**Raw data:**
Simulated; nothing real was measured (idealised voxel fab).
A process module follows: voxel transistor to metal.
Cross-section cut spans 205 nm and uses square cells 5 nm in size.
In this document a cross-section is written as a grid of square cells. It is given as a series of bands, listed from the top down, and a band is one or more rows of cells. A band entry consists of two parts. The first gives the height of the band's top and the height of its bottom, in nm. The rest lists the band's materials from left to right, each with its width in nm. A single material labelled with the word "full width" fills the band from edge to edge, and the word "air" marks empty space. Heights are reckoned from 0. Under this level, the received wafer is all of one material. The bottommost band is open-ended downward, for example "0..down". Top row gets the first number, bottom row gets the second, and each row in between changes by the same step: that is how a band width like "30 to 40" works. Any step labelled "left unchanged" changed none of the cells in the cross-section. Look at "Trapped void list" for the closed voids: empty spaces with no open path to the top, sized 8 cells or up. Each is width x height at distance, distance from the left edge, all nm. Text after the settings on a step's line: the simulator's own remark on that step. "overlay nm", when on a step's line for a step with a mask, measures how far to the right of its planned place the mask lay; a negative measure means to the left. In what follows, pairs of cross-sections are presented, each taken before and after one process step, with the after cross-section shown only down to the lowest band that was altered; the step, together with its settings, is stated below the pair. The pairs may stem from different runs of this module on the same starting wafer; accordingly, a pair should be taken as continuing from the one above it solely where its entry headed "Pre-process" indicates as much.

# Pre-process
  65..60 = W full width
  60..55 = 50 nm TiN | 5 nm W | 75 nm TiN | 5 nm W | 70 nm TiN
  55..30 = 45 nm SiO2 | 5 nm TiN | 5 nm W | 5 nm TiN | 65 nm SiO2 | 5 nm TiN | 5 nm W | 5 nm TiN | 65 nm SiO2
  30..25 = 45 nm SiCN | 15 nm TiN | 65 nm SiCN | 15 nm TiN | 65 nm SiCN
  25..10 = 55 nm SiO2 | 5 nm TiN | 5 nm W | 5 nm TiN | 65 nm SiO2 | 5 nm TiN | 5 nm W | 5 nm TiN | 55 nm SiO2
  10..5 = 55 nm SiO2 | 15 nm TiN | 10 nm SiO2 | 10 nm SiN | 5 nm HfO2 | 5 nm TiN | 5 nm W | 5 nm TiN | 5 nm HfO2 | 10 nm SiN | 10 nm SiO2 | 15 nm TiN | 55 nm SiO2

**Work request:**
In the listing above, please copy exactly the lines from the first through the one that contains "30..25 = 45", and no others.

**Reply:**
Simulated; nothing real was measured (idealised voxel fab).
A process module follows: voxel transistor to metal.
Cross-section cut spans 205 nm and uses square cells 5 nm in size.
In this document a cross-section is written as a grid of square cells. It is given as a series of bands, listed from the top down, and a band is one or more rows of cells. A band entry consists of two parts. The first gives the height of the band's top and the height of its bottom, in nm. The rest lists the band's materials from left to right, each with its width in nm. A single material labelled with the word "full width" fills the band from edge to edge, and the word "air" marks empty space. Heights are reckoned from 0. Under this level, the received wafer is all of one material. The bottommost band is open-ended downward, for example "0..down". Top row gets the first number, bottom row gets the second, and each row in between changes by the same step: that is how a band width like "30 to 40" works. Any step labelled "left unchanged" changed none of the cells in the cross-section. Look at "Trapped void list" for the closed voids: empty spaces with no open path to the top, sized 8 cells or up. Each is width x height at distance, distance from the left edge, all nm. Text after the settings on a step's line: the simulator's own remark on that step. "overlay nm", when on a step's line for a step with a mask, measures how far to the right of its planned place the mask lay; a negative measure means to the left. In what follows, pairs of cross-sections are presented, each taken before and after one process step, with the after cross-section shown only down to the lowest band that was altered; the step, together with its settings, is stated below the pair. The pairs may stem from different runs of this module on the same starting wafer; accordingly, a pair should be taken as continuing from the one above it solely where its entry headed "Pre-process" indicates as much.

# Pre-process
  65..60 = W full width
  60..55 = 50 nm TiN | 5 nm W | 75 nm TiN | 5 nm W | 70 nm TiN
  55..30 = 45 nm SiO2 | 5 nm TiN | 5 nm W | 5 nm TiN | 65 nm SiO2 | 5 nm TiN | 5 nm W | 5 nm TiN | 65 nm SiO2
  30..25 = 45 nm SiCN | 15 nm TiN | 65 nm SiCN | 15 nm TiN | 65 nm SiCN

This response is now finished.